-- Information shown follows --
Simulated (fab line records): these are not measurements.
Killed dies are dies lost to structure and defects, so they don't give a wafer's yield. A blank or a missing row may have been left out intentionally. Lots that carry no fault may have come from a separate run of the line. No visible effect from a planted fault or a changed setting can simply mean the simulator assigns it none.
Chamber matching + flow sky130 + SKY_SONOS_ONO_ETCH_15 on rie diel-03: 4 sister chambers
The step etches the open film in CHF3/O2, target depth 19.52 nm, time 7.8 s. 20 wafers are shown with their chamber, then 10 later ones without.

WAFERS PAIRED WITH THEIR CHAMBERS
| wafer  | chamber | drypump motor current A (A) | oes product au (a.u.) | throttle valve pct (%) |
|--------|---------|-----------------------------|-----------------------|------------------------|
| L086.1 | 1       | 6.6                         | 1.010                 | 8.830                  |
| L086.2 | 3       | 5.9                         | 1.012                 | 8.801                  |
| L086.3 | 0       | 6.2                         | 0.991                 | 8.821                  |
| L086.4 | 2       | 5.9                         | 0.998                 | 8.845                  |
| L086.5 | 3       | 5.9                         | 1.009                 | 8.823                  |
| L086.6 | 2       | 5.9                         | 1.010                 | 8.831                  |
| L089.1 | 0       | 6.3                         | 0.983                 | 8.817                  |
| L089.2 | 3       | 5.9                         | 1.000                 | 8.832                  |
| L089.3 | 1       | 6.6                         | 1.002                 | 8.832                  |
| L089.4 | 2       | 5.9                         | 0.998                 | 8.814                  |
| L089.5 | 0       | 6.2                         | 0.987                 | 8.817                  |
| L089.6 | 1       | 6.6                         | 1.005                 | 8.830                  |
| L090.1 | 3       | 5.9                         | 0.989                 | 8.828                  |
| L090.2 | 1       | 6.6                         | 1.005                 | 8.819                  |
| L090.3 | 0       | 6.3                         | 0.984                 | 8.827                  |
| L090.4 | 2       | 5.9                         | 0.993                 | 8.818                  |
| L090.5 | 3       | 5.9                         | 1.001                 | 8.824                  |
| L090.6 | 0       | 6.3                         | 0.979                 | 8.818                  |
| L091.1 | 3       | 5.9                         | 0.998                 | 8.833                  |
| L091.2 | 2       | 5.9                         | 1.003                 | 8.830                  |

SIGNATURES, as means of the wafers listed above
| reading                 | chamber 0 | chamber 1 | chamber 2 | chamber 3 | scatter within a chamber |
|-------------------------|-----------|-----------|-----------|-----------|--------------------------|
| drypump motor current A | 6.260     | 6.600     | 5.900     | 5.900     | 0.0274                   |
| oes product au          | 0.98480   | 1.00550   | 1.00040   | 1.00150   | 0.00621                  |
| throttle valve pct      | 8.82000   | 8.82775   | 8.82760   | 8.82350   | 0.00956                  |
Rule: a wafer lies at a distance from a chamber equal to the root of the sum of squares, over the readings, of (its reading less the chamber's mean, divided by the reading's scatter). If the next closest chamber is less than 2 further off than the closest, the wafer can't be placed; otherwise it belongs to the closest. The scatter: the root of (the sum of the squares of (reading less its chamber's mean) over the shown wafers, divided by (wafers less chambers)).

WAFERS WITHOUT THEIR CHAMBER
-- Information shown concluded --

Exercise
What you write must be the entries restated word for word, from the opening line through the one holding "Killed dies are", with nothing else.

Task answer
Simulated (fab line records): these are not measurements.
Killed dies are dies lost to structure and defects, so they don't give a wafer's yield. A blank or a missing row may have been left out intentionally. Lots that carry no fault may have come from a separate run of the line. No visible effect from a planted fault or a changed setting can simply mean the simulator assigns it none.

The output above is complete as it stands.